########
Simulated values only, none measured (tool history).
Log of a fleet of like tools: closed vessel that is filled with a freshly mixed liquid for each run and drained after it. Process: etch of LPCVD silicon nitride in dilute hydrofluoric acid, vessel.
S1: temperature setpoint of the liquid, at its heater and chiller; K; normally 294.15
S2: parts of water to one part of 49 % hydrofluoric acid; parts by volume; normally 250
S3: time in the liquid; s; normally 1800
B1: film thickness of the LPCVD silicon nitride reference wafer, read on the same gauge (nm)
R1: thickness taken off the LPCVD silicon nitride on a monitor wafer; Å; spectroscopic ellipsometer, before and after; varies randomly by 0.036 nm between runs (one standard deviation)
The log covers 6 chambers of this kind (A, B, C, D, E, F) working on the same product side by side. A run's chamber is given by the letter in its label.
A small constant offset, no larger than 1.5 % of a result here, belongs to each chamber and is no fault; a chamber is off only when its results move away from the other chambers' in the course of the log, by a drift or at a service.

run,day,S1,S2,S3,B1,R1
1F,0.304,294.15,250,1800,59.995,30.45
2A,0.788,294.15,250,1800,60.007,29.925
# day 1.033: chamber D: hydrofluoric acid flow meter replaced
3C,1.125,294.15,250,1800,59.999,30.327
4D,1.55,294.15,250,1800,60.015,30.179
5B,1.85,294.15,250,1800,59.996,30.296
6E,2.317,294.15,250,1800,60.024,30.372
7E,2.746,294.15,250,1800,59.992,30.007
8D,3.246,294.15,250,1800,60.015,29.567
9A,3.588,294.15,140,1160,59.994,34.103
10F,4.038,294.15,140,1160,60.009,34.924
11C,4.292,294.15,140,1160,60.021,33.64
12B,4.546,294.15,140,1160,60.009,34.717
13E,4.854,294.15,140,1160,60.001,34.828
########

### REQUIREMENT:
Copy the lines from the start of the data verbatim, stopping after the line containing "Log of a fleet".

### EXERCISE ANSWER:
Simulated values only, none measured (tool history).
Log of a fleet of like tools: closed vessel that is filled with a freshly mixed liquid for each run and drained after it. Process: etch of LPCVD silicon nitride in dilute hydrofluoric acid, vessel.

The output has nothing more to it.